The line that contains "route steps=325 shown" marks the end: retype the data below exactly from its first line through that line.

• _Record set_
- Opening Delimiter -

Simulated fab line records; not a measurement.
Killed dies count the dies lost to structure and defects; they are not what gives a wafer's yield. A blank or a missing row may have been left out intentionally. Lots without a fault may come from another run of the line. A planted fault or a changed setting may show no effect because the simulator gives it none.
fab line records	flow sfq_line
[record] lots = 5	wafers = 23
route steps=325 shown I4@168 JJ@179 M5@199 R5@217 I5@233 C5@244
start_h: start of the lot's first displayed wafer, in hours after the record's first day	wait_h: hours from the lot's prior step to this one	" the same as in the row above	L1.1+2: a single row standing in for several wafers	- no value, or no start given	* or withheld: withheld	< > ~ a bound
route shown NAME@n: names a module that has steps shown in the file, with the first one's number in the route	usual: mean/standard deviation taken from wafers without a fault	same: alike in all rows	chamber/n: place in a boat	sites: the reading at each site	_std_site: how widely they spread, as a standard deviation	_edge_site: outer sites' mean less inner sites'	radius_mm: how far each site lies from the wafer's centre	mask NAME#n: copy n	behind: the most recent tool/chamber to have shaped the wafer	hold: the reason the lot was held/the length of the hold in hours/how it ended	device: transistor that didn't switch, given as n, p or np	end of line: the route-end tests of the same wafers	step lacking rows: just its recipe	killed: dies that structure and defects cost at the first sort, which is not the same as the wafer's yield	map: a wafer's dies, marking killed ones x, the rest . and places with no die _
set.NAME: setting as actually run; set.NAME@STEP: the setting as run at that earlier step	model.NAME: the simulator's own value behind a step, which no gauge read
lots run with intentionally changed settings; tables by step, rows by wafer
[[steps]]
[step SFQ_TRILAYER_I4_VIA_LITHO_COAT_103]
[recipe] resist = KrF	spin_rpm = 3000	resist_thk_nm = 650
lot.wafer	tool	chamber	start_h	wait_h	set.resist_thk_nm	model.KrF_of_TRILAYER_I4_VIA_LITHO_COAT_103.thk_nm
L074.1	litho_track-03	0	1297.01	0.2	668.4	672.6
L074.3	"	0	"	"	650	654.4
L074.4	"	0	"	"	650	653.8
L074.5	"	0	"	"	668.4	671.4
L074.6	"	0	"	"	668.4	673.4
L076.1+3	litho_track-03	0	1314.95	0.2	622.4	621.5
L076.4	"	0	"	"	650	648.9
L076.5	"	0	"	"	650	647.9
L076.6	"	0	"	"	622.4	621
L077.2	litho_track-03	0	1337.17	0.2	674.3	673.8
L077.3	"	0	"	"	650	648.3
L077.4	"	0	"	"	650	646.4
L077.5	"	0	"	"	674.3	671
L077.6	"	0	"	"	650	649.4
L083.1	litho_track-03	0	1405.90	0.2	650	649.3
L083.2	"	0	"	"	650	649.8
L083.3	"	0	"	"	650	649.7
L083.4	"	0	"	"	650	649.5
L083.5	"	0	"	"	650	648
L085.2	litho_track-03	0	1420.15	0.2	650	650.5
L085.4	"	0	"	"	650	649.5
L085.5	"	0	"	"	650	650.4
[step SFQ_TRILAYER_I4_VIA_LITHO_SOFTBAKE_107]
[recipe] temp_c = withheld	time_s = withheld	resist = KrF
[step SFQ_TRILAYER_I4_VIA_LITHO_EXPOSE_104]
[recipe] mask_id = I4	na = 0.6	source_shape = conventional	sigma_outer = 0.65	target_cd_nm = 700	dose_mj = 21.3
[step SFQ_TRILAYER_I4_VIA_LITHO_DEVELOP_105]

- Closing Delimiter -

• _Written solution_
Simulated fab line records; not a measurement.
Killed dies count the dies lost to structure and defects; they are not what gives a wafer's yield. A blank or a missing row may have been left out intentionally. Lots without a fault may come from another run of the line. A planted fault or a changed setting may show no effect because the simulator gives it none.
fab line records	flow sfq_line
[record] lots = 5	wafers = 23
route steps=325 shown I4@168 JJ@179 M5@199 R5@217 I5@233 C5@244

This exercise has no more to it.